=== Extracted data ===

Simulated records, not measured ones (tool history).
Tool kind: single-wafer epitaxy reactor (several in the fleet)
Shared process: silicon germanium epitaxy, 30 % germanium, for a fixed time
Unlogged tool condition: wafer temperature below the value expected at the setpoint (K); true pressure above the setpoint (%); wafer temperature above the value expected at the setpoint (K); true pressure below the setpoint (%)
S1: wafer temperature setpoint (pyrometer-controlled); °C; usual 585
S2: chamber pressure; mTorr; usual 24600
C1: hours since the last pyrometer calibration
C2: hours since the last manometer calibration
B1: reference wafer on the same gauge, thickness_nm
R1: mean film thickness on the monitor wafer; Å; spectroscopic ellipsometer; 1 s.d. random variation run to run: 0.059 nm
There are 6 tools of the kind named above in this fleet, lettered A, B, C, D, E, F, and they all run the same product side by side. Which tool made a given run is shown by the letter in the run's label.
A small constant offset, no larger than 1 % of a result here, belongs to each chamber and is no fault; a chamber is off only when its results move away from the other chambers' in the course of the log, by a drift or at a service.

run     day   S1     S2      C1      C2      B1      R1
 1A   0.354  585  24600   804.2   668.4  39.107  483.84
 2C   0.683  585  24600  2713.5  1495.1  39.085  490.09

===

Using the material above, retype every line without altering it.

§ Exercise response:
Simulated records, not measured ones (tool history).
Tool kind: single-wafer epitaxy reactor (several in the fleet)
Shared process: silicon germanium epitaxy, 30 % germanium, for a fixed time
Unlogged tool condition: wafer temperature below the value expected at the setpoint (K); true pressure above the setpoint (%); wafer temperature above the value expected at the setpoint (K); true pressure below the setpoint (%)
S1: wafer temperature setpoint (pyrometer-controlled); °C; usual 585
S2: chamber pressure; mTorr; usual 24600
C1: hours since the last pyrometer calibration
C2: hours since the last manometer calibration
B1: reference wafer on the same gauge, thickness_nm
R1: mean film thickness on the monitor wafer; Å; spectroscopic ellipsometer; 1 s.d. random variation run to run: 0.059 nm
There are 6 tools of the kind named above in this fleet, lettered A, B, C, D, E, F, and they all run the same product side by side. Which tool made a given run is shown by the letter in the run's label.
A small constant offset, no larger than 1 % of a result here, belongs to each chamber and is no fault; a chamber is off only when its results move away from the other chambers' in the course of the log, by a drift or at a service.

run     day   S1     S2      C1      C2      B1      R1
 1A   0.354  585  24600   804.2   668.4  39.107  483.84
 2C   0.683  585  24600  2713.5  1495.1  39.085  490.09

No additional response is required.